RAW DATA.
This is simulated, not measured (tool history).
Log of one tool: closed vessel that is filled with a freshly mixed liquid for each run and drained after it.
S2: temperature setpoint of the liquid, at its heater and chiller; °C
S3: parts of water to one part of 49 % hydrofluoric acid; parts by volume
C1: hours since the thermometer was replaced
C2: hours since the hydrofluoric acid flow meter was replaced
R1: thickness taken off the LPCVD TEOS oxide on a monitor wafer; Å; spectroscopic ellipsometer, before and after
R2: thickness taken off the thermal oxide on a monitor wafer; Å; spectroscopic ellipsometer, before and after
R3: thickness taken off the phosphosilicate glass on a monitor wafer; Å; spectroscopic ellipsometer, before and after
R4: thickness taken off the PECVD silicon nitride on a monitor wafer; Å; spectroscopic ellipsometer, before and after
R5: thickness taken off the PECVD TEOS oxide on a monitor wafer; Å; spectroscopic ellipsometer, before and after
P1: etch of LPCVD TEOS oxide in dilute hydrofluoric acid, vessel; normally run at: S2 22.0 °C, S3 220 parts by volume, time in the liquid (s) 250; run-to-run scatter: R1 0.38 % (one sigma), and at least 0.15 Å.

WORK ORDER.
Write every entry out again exactly.

EXERCISE OUTPUT.
This is simulated, not measured (tool history).
Log of one tool: closed vessel that is filled with a freshly mixed liquid for each run and drained after it.
S2: temperature setpoint of the liquid, at its heater and chiller; °C
S3: parts of water to one part of 49 % hydrofluoric acid; parts by volume
C1: hours since the thermometer was replaced
C2: hours since the hydrofluoric acid flow meter was replaced
R1: thickness taken off the LPCVD TEOS oxide on a monitor wafer; Å; spectroscopic ellipsometer, before and after
R2: thickness taken off the thermal oxide on a monitor wafer; Å; spectroscopic ellipsometer, before and after
R3: thickness taken off the phosphosilicate glass on a monitor wafer; Å; spectroscopic ellipsometer, before and after
R4: thickness taken off the PECVD silicon nitride on a monitor wafer; Å; spectroscopic ellipsometer, before and after
R5: thickness taken off the PECVD TEOS oxide on a monitor wafer; Å; spectroscopic ellipsometer, before and after
P1: etch of LPCVD TEOS oxide in dilute hydrofluoric acid, vessel; normally run at: S2 22.0 °C, S3 220 parts by volume, time in the liquid (s) 250; run-to-run scatter: R1 0.38 % (one sigma), and at least 0.15 Å.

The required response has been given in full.